======

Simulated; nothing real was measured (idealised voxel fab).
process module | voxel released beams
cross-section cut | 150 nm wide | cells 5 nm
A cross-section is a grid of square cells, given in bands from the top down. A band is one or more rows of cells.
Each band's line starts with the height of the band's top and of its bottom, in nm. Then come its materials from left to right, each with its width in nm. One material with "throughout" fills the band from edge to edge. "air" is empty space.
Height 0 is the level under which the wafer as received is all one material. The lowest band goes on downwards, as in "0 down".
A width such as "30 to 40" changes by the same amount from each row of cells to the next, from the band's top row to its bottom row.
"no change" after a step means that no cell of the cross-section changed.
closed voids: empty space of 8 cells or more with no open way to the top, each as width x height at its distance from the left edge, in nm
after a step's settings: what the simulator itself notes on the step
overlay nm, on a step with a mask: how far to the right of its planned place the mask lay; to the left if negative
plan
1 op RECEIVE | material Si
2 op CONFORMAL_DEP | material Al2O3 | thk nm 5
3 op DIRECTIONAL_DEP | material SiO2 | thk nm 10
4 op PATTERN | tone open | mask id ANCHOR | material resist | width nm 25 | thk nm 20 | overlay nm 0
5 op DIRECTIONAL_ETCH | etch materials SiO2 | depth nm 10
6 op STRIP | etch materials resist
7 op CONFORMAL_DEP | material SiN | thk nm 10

======

REQUIREMENT: Quote the data above verbatim from its first line to the line that includes "5 op DIRECTIONAL_ETCH", with both boundary lines retained.

WRITTEN SOLUTION:
Simulated; nothing real was measured (idealised voxel fab).
process module | voxel released beams
cross-section cut | 150 nm wide | cells 5 nm
A cross-section is a grid of square cells, given in bands from the top down. A band is one or more rows of cells.
Each band's line starts with the height of the band's top and of its bottom, in nm. Then come its materials from left to right, each with its width in nm. One material with "throughout" fills the band from edge to edge. "air" is empty space.
Height 0 is the level under which the wafer as received is all one material. The lowest band goes on downwards, as in "0 down".
A width such as "30 to 40" changes by the same amount from each row of cells to the next, from the band's top row to its bottom row.
"no change" after a step means that no cell of the cross-section changed.
closed voids: empty space of 8 cells or more with no open way to the top, each as width x height at its distance from the left edge, in nm
after a step's settings: what the simulator itself notes on the step
overlay nm, on a step with a mask: how far to the right of its planned place the mask lay; to the left if negative
plan
1 op RECEIVE | material Si
2 op CONFORMAL_DEP | material Al2O3 | thk nm 5
3 op DIRECTIONAL_DEP | material SiO2 | thk nm 10
4 op PATTERN | tone open | mask id ANCHOR | material resist | width nm 25 | thk nm 20 | overlay nm 0
5 op DIRECTIONAL_ETCH | etch materials SiO2 | depth nm 10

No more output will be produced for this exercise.